Extracted entries Start Marker
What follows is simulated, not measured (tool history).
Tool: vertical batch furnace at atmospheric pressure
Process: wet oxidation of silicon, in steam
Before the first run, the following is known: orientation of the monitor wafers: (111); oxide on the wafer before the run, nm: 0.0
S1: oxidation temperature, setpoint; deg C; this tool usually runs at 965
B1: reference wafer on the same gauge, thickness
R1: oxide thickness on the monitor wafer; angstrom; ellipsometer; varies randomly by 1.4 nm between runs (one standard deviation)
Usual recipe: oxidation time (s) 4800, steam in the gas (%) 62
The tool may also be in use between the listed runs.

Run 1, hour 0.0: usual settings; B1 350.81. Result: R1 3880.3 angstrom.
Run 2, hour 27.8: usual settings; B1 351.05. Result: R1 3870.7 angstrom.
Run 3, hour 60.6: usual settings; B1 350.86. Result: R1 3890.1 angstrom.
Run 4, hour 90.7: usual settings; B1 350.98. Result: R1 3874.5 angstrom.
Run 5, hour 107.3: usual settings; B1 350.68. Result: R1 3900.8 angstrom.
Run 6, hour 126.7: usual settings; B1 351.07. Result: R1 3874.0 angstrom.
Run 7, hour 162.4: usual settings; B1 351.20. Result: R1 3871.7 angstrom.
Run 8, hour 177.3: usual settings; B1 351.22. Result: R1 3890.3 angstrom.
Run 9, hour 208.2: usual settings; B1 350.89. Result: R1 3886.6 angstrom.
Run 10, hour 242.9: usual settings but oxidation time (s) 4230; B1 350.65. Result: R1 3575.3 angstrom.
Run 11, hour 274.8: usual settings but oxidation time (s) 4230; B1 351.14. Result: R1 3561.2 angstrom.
Extracted entries End Marker

Only the lines from the first line of the records through the line containing "Run 10, hour" should be repeated, exactly as they appear.

* Task solution
What follows is simulated, not measured (tool history).
Tool: vertical batch furnace at atmospheric pressure
Process: wet oxidation of silicon, in steam
Before the first run, the following is known: orientation of the monitor wafers: (111); oxide on the wafer before the run, nm: 0.0
S1: oxidation temperature, setpoint; deg C; this tool usually runs at 965
B1: reference wafer on the same gauge, thickness
R1: oxide thickness on the monitor wafer; angstrom; ellipsometer; varies randomly by 1.4 nm between runs (one standard deviation)
Usual recipe: oxidation time (s) 4800, steam in the gas (%) 62
The tool may also be in use between the listed runs.

Run 1, hour 0.0: usual settings; B1 350.81. Result: R1 3880.3 angstrom.
Run 2, hour 27.8: usual settings; B1 351.05. Result: R1 3870.7 angstrom.
Run 3, hour 60.6: usual settings; B1 350.86. Result: R1 3890.1 angstrom.
Run 4, hour 90.7: usual settings; B1 350.98. Result: R1 3874.5 angstrom.
Run 5, hour 107.3: usual settings; B1 350.68. Result: R1 3900.8 angstrom.
Run 6, hour 126.7: usual settings; B1 351.07. Result: R1 3874.0 angstrom.
Run 7, hour 162.4: usual settings; B1 351.20. Result: R1 3871.7 angstrom.
Run 8, hour 177.3: usual settings; B1 351.22. Result: R1 3890.3 angstrom.
Run 9, hour 208.2: usual settings; B1 350.89. Result: R1 3886.6 angstrom.
Run 10, hour 242.9: usual settings but oxidation time (s) 4230; B1 350.65. Result: R1 3575.3 angstrom.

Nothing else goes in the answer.